┌──

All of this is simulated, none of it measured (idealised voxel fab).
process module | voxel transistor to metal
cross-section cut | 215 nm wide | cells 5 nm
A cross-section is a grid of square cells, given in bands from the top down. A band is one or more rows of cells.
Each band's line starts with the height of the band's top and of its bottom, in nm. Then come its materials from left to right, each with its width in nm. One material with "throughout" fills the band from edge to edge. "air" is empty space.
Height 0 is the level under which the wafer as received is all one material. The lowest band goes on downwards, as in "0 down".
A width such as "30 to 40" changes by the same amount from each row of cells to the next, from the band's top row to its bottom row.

└──

Transcribe the records above exactly as they appear.

All of this is simulated, none of it measured (idealised voxel fab).
process module | voxel transistor to metal
cross-section cut | 215 nm wide | cells 5 nm
A cross-section is a grid of square cells, given in bands from the top down. A band is one or more rows of cells.
Each band's line starts with the height of the band's top and of its bottom, in nm. Then come its materials from left to right, each with its width in nm. One material with "throughout" fills the band from edge to edge. "air" is empty space.
Height 0 is the level under which the wafer as received is all one material. The lowest band goes on downwards, as in "0 down".
A width such as "30 to 40" changes by the same amount from each row of cells to the next, from the band's top row to its bottom row.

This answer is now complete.